### Stored data
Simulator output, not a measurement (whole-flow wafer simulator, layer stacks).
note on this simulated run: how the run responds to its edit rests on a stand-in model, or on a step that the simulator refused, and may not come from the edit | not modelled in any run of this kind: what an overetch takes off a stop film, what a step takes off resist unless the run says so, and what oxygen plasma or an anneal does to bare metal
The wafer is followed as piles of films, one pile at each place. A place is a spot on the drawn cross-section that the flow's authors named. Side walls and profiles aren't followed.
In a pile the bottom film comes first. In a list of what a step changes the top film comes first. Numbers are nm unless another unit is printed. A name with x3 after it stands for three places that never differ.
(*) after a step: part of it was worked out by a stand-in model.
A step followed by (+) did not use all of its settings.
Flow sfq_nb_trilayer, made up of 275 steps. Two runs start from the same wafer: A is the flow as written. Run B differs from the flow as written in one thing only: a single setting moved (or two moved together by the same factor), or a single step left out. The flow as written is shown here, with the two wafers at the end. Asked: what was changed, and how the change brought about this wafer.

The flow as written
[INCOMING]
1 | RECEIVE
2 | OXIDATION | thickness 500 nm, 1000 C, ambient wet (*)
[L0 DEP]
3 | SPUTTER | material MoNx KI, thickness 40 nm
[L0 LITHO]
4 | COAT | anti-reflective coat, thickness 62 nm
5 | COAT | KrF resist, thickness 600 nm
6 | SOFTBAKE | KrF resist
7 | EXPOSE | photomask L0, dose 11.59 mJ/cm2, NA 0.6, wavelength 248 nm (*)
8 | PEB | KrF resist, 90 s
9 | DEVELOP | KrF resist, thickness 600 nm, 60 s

### Required action
Retype the material word for word. Add nothing to it.

### Response
Simulator output, not a measurement (whole-flow wafer simulator, layer stacks).
note on this simulated run: how the run responds to its edit rests on a stand-in model, or on a step that the simulator refused, and may not come from the edit | not modelled in any run of this kind: what an overetch takes off a stop film, what a step takes off resist unless the run says so, and what oxygen plasma or an anneal does to bare metal
The wafer is followed as piles of films, one pile at each place. A place is a spot on the drawn cross-section that the flow's authors named. Side walls and profiles aren't followed.
In a pile the bottom film comes first. In a list of what a step changes the top film comes first. Numbers are nm unless another unit is printed. A name with x3 after it stands for three places that never differ.
(*) after a step: part of it was worked out by a stand-in model.
A step followed by (+) did not use all of its settings.
Flow sfq_nb_trilayer, made up of 275 steps. Two runs start from the same wafer: A is the flow as written. Run B differs from the flow as written in one thing only: a single setting moved (or two moved together by the same factor), or a single step left out. The flow as written is shown here, with the two wafers at the end. Asked: what was changed, and how the change brought about this wafer.

The flow as written
[INCOMING]
1 | RECEIVE
2 | OXIDATION | thickness 500 nm, 1000 C, ambient wet (*)
[L0 DEP]
3 | SPUTTER | material MoNx KI, thickness 40 nm
[L0 LITHO]
4 | COAT | anti-reflective coat, thickness 62 nm
5 | COAT | KrF resist, thickness 600 nm
6 | SOFTBAKE | KrF resist
7 | EXPOSE | photomask L0, dose 11.59 mJ/cm2, NA 0.6, wavelength 248 nm (*)
8 | PEB | KrF resist, 90 s
9 | DEVELOP | KrF resist, thickness 600 nm, 60 s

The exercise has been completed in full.